Start with the first line of the data and end with the line that holds "overlay nm, on"; write out each one exactly.

********************

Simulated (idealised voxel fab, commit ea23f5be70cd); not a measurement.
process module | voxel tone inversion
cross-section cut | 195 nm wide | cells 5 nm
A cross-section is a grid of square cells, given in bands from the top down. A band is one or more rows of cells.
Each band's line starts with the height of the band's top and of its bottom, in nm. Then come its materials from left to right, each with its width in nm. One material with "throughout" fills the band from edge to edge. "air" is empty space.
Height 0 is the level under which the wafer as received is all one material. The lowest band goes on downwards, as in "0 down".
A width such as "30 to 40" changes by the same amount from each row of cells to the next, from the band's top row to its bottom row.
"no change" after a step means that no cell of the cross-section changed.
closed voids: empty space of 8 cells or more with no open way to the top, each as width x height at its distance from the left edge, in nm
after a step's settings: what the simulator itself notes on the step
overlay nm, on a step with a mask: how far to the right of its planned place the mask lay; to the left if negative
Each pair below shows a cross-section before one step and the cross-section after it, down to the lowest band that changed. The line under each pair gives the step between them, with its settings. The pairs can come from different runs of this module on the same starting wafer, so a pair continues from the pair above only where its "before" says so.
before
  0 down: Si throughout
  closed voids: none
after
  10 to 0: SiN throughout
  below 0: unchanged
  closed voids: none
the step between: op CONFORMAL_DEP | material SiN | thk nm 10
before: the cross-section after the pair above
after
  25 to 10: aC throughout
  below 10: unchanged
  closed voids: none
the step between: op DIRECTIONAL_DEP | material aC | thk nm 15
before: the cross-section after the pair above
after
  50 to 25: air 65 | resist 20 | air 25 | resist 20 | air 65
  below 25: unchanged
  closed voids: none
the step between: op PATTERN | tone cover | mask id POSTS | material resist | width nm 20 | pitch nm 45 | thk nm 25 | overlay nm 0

********************

■ **Answer box**
Simulated (idealised voxel fab, commit ea23f5be70cd); not a measurement.
process module | voxel tone inversion
cross-section cut | 195 nm wide | cells 5 nm
A cross-section is a grid of square cells, given in bands from the top down. A band is one or more rows of cells.
Each band's line starts with the height of the band's top and of its bottom, in nm. Then come its materials from left to right, each with its width in nm. One material with "throughout" fills the band from edge to edge. "air" is empty space.
Height 0 is the level under which the wafer as received is all one material. The lowest band goes on downwards, as in "0 down".
A width such as "30 to 40" changes by the same amount from each row of cells to the next, from the band's top row to its bottom row.
"no change" after a step means that no cell of the cross-section changed.
closed voids: empty space of 8 cells or more with no open way to the top, each as width x height at its distance from the left edge, in nm
after a step's settings: what the simulator itself notes on the step
overlay nm, on a step with a mask: how far to the right of its planned place the mask lay; to the left if negative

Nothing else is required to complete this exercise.